[Start of section]

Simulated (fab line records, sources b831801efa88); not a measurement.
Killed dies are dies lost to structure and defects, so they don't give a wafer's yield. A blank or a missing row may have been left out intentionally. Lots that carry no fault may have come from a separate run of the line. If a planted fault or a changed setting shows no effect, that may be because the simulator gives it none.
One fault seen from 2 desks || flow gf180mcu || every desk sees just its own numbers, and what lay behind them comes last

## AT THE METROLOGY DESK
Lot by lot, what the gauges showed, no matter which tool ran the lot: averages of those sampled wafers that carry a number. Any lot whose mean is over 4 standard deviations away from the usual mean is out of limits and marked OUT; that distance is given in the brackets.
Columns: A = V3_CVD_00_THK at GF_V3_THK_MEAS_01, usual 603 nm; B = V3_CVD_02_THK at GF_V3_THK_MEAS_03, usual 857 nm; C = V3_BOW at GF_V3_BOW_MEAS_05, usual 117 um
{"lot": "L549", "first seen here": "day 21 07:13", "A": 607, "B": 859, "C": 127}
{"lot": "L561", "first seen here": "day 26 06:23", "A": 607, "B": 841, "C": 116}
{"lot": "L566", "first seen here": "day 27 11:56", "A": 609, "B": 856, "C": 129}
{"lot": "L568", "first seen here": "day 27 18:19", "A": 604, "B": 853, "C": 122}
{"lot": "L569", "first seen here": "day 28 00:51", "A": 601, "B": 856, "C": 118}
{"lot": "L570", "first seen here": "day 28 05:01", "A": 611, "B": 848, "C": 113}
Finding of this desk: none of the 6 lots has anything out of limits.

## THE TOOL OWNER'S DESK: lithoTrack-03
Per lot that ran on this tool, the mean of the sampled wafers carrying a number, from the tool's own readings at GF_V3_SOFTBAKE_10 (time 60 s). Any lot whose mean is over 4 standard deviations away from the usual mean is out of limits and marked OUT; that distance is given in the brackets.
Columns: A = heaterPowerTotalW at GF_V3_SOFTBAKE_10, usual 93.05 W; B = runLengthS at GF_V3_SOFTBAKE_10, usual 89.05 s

[End of section]

**WORK REQUEST**.
Return exactly, and only, the lines above starting at the line that contains "Killed dies are" and ending at the line that contains "Per lot that".

**TASK SOLUTION**.
Killed dies are dies lost to structure and defects, so they don't give a wafer's yield. A blank or a missing row may have been left out intentionally. Lots that carry no fault may have come from a separate run of the line. If a planted fault or a changed setting shows no effect, that may be because the simulator gives it none.
One fault seen from 2 desks || flow gf180mcu || every desk sees just its own numbers, and what lay behind them comes last

## AT THE METROLOGY DESK
Lot by lot, what the gauges showed, no matter which tool ran the lot: averages of those sampled wafers that carry a number. Any lot whose mean is over 4 standard deviations away from the usual mean is out of limits and marked OUT; that distance is given in the brackets.
Columns: A = V3_CVD_00_THK at GF_V3_THK_MEAS_01, usual 603 nm; B = V3_CVD_02_THK at GF_V3_THK_MEAS_03, usual 857 nm; C = V3_BOW at GF_V3_BOW_MEAS_05, usual 117 um
{"lot": "L549", "first seen here": "day 21 07:13", "A": 607, "B": 859, "C": 127}
{"lot": "L561", "first seen here": "day 26 06:23", "A": 607, "B": 841, "C": 116}
{"lot": "L566", "first seen here": "day 27 11:56", "A": 609, "B": 856, "C": 129}
{"lot": "L568", "first seen here": "day 27 18:19", "A": 604, "B": 853, "C": 122}
{"lot": "L569", "first seen here": "day 28 00:51", "A": 601, "B": 856, "C": 118}
{"lot": "L570", "first seen here": "day 28 05:01", "A": 611, "B": 848, "C": 113}
Finding of this desk: none of the 6 lots has anything out of limits.

## THE TOOL OWNER'S DESK: lithoTrack-03
Per lot that ran on this tool, the mean of the sampled wafers carrying a number, from the tool's own readings at GF_V3_SOFTBAKE_10 (time 60 s). Any lot whose mean is over 4 standard deviations away from the usual mean is out of limits and marked OUT; that distance is given in the brackets.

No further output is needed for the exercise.